Data:
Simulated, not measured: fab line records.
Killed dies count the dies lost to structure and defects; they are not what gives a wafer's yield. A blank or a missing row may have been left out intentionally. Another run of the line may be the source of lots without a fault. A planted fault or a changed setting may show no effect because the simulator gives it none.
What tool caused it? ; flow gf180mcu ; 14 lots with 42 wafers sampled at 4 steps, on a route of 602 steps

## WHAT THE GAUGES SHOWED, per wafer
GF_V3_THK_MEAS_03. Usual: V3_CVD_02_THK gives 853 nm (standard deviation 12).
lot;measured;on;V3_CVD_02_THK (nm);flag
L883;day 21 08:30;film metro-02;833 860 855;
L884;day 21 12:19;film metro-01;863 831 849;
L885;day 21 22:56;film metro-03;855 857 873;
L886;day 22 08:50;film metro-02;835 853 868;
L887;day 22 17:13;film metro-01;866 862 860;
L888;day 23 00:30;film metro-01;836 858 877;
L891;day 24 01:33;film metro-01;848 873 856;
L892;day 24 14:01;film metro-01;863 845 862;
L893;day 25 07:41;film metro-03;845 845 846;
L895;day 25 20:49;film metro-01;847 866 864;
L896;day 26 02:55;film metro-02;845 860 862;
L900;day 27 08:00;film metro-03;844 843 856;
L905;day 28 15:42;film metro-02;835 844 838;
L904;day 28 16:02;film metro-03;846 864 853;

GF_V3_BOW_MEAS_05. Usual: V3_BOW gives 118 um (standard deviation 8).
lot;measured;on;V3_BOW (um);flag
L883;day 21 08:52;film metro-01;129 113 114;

Activity: When the line with "L900;day 27 08:00;film metro-03;844 843 856;" is reached in the data above, begin copying, and stop after the line with "lot;measured;on;V3_BOW (um);flag"; copy each line exactly, both ends included.

Solution:
L900;day 27 08:00;film metro-03;844 843 856;
L905;day 28 15:42;film metro-02;835 844 838;
L904;day 28 16:02;film metro-03;846 864 853;

GF_V3_BOW_MEAS_05. Usual: V3_BOW gives 118 um (standard deviation 8).
lot;measured;on;V3_BOW (um);flag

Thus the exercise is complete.